==== RECORDS SUPPLIED

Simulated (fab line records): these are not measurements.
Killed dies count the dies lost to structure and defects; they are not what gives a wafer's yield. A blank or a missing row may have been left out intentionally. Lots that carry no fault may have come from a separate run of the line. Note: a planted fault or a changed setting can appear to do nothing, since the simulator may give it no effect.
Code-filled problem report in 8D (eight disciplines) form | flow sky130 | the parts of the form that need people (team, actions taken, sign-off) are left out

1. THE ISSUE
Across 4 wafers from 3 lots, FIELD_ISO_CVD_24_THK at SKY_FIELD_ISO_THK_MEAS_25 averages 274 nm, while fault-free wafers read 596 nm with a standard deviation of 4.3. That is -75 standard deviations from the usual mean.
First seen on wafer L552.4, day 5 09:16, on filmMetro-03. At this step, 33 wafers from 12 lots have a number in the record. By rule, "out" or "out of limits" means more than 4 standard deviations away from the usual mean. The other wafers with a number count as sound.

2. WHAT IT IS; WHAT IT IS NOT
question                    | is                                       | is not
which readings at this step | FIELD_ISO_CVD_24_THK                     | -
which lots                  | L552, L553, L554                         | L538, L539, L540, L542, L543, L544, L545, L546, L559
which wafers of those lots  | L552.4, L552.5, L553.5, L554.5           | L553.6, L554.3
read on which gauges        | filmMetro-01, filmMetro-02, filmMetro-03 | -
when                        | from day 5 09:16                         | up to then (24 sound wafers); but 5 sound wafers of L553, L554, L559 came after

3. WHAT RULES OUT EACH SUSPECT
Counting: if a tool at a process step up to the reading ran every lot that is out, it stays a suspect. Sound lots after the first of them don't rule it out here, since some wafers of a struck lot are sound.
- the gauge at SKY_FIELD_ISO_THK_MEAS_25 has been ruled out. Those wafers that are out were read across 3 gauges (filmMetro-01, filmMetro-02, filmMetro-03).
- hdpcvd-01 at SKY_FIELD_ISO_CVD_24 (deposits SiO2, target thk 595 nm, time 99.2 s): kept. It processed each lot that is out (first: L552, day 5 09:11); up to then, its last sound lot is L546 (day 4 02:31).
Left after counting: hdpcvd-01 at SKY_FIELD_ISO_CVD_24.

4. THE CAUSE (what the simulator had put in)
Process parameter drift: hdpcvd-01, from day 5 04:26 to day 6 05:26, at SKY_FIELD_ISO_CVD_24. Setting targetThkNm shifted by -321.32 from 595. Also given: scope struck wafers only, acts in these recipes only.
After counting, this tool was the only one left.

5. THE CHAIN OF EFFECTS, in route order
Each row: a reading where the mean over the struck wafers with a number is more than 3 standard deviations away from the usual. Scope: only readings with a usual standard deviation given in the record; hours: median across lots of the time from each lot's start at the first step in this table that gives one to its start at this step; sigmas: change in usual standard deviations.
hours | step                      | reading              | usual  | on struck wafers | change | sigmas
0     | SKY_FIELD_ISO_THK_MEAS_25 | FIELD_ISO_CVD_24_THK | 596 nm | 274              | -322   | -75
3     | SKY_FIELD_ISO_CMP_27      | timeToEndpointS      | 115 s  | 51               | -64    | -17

========

=== ASSIGNMENT ===
From the line that has "Across 4 wafers" through the line that has "3. WHAT RULES OUT EACH SUSPECT", copy every line exactly as it appears above, and leave out all others.

=== WRITTEN RESPONSE ===
Across 4 wafers from 3 lots, FIELD_ISO_CVD_24_THK at SKY_FIELD_ISO_THK_MEAS_25 averages 274 nm, while fault-free wafers read 596 nm with a standard deviation of 4.3. That is -75 standard deviations from the usual mean.
First seen on wafer L552.4, day 5 09:16, on filmMetro-03. At this step, 33 wafers from 12 lots have a number in the record. By rule, "out" or "out of limits" means more than 4 standard deviations away from the usual mean. The other wafers with a number count as sound.

2. WHAT IT IS; WHAT IT IS NOT
question                    | is                                       | is not
which readings at this step | FIELD_ISO_CVD_24_THK                     | -
which lots                  | L552, L553, L554                         | L538, L539, L540, L542, L543, L544, L545, L546, L559
which wafers of those lots  | L552.4, L552.5, L553.5, L554.5           | L553.6, L554.3
read on which gauges        | filmMetro-01, filmMetro-02, filmMetro-03 | -
when                        | from day 5 09:16                         | up to then (24 sound wafers); but 5 sound wafers of L553, L554, L559 came after

3. WHAT RULES OUT EACH SUSPECT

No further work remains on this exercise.